Work request:
Extract precisely the lines of the entries below, from the first line through the line containing "depth_nm: mean etch".

Dataset excerpts:
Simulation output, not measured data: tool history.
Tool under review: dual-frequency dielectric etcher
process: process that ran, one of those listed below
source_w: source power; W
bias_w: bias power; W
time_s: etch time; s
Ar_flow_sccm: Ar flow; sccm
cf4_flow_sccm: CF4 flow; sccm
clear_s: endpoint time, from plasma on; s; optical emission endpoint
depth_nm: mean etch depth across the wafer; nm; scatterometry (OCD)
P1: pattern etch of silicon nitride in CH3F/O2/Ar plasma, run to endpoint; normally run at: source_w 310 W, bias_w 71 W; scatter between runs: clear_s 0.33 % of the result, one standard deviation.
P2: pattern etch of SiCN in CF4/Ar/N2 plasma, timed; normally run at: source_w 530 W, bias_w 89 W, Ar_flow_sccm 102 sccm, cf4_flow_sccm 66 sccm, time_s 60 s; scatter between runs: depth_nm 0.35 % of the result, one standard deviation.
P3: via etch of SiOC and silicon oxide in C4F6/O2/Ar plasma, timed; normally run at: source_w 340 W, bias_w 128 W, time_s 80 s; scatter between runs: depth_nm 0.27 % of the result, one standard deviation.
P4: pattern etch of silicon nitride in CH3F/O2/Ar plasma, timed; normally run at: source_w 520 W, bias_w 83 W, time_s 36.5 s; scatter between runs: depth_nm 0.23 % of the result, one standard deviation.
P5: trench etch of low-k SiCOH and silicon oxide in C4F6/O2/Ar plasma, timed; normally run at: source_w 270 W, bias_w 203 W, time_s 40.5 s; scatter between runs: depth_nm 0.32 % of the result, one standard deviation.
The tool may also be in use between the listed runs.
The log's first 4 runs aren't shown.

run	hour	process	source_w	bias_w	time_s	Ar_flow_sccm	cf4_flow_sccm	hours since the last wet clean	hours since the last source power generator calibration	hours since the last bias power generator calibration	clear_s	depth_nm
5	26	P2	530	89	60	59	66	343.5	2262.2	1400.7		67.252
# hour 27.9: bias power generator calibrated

Result:
Simulation output, not measured data: tool history.
Tool under review: dual-frequency dielectric etcher
process: process that ran, one of those listed below
source_w: source power; W
bias_w: bias power; W
time_s: etch time; s
Ar_flow_sccm: Ar flow; sccm
cf4_flow_sccm: CF4 flow; sccm
clear_s: endpoint time, from plasma on; s; optical emission endpoint
depth_nm: mean etch depth across the wafer; nm; scatterometry (OCD)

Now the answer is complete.